* **DATASET CONTENT**
= = = = = = =

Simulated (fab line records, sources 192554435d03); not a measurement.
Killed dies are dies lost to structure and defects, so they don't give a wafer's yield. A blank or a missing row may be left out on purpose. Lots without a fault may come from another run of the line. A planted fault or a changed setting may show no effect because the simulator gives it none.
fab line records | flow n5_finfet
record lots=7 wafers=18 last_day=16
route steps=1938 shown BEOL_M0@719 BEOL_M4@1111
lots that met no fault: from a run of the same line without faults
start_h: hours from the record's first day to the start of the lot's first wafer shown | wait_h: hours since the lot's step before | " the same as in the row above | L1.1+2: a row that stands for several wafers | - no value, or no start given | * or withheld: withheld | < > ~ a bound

= = = = = = =

* **ACTIVITY**
Everything in the listing should be written out exactly.

* **EXERCISE SOLUTION**
Simulated (fab line records, sources 192554435d03); not a measurement.
Killed dies are dies lost to structure and defects, so they don't give a wafer's yield. A blank or a missing row may be left out on purpose. Lots without a fault may come from another run of the line. A planted fault or a changed setting may show no effect because the simulator gives it none.
fab line records | flow n5_finfet
record lots=7 wafers=18 last_day=16
route steps=1938 shown BEOL_M0@719 BEOL_M4@1111
lots that met no fault: from a run of the same line without faults
start_h: hours from the record's first day to the start of the lot's first wafer shown | wait_h: hours since the lot's step before | " the same as in the row above | L1.1+2: a row that stands for several wafers | - no value, or no start given | * or withheld: withheld | < > ~ a bound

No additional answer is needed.